> [REQUIREMENT] Reproduce each record in the listing below exactly as written.

--------------------

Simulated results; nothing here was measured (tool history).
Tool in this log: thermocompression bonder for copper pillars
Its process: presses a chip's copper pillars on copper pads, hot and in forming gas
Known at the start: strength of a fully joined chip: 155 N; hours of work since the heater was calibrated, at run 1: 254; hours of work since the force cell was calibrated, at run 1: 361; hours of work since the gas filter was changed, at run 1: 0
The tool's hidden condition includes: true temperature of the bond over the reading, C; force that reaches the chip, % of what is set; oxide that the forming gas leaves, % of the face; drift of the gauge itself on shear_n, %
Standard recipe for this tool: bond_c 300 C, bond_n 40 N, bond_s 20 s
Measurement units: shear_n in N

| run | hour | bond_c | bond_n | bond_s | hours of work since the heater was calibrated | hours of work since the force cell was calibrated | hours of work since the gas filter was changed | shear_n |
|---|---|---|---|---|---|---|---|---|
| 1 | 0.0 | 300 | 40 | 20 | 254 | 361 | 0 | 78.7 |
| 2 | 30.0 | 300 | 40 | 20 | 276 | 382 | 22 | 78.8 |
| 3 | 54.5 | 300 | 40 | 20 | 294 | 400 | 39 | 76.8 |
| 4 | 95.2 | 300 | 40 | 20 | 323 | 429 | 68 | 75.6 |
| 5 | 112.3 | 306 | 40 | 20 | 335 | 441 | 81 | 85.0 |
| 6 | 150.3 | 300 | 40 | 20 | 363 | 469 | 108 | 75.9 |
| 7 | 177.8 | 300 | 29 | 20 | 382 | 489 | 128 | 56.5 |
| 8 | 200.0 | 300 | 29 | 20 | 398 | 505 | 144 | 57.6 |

--------------------

> [EXERCISE ANSWER]
Simulated results; nothing here was measured (tool history).
Tool in this log: thermocompression bonder for copper pillars
Its process: presses a chip's copper pillars on copper pads, hot and in forming gas
Known at the start: strength of a fully joined chip: 155 N; hours of work since the heater was calibrated, at run 1: 254; hours of work since the force cell was calibrated, at run 1: 361; hours of work since the gas filter was changed, at run 1: 0
The tool's hidden condition includes: true temperature of the bond over the reading, C; force that reaches the chip, % of what is set; oxide that the forming gas leaves, % of the face; drift of the gauge itself on shear_n, %
Standard recipe for this tool: bond_c 300 C, bond_n 40 N, bond_s 20 s
Measurement units: shear_n in N

| run | hour | bond_c | bond_n | bond_s | hours of work since the heater was calibrated | hours of work since the force cell was calibrated | hours of work since the gas filter was changed | shear_n |
|---|---|---|---|---|---|---|---|---|
| 1 | 0.0 | 300 | 40 | 20 | 254 | 361 | 0 | 78.7 |
| 2 | 30.0 | 300 | 40 | 20 | 276 | 382 | 22 | 78.8 |
| 3 | 54.5 | 300 | 40 | 20 | 294 | 400 | 39 | 76.8 |
| 4 | 95.2 | 300 | 40 | 20 | 323 | 429 | 68 | 75.6 |
| 5 | 112.3 | 306 | 40 | 20 | 335 | 441 | 81 | 85.0 |
| 6 | 150.3 | 300 | 40 | 20 | 363 | 469 | 108 | 75.9 |
| 7 | 177.8 | 300 | 29 | 20 | 382 | 489 | 128 | 56.5 |
| 8 | 200.0 | 300 | 29 | 20 | 398 | 505 | 144 | 57.6 |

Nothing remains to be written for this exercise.